● **Action item**: Only the lines below between the ones containing "100.6 | 119.580 |" and "107.6 | 97.764 |", inclusive, are to be reproduced, each exactly as it stands.

● **Data for review**:
═══
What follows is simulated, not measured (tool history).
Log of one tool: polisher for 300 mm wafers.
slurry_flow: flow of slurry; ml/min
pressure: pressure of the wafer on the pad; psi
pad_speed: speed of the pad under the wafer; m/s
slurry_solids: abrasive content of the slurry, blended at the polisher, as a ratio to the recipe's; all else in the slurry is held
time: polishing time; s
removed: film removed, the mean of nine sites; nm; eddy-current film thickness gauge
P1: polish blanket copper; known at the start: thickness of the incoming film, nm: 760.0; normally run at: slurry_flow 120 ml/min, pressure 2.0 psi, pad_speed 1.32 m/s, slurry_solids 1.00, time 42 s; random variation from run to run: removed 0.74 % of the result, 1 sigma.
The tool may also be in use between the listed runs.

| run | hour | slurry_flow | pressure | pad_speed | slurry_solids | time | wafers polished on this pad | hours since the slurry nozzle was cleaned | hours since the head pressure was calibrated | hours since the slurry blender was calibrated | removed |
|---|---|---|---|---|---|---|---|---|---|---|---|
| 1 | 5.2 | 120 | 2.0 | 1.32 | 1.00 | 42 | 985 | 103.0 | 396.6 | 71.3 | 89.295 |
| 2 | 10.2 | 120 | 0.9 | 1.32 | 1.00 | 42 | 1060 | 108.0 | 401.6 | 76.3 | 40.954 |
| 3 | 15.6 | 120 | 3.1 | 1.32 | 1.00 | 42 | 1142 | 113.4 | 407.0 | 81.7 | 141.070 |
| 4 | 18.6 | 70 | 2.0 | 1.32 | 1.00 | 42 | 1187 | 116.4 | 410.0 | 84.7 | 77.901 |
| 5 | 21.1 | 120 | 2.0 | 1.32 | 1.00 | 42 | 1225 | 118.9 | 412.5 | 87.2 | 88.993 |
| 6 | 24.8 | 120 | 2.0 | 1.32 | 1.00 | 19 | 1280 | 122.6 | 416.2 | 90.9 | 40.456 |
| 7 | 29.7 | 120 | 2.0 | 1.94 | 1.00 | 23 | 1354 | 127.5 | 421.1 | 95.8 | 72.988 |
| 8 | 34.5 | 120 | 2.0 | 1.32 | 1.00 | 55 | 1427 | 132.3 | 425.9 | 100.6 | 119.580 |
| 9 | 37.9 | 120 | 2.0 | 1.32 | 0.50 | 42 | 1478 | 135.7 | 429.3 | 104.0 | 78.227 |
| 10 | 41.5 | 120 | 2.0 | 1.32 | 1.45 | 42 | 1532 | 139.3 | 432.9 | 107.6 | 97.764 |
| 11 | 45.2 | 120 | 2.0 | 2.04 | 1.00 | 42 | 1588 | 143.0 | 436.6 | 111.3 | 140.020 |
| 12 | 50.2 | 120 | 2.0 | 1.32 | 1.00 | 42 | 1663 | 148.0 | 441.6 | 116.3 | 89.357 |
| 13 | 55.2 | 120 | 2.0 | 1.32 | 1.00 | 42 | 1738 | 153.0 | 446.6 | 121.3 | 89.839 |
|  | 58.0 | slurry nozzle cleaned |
═══

● **Task result**:
| 8 | 34.5 | 120 | 2.0 | 1.32 | 1.00 | 55 | 1427 | 132.3 | 425.9 | 100.6 | 119.580 |
| 9 | 37.9 | 120 | 2.0 | 1.32 | 0.50 | 42 | 1478 | 135.7 | 429.3 | 104.0 | 78.227 |
| 10 | 41.5 | 120 | 2.0 | 1.32 | 1.45 | 42 | 1532 | 139.3 | 432.9 | 107.6 | 97.764 |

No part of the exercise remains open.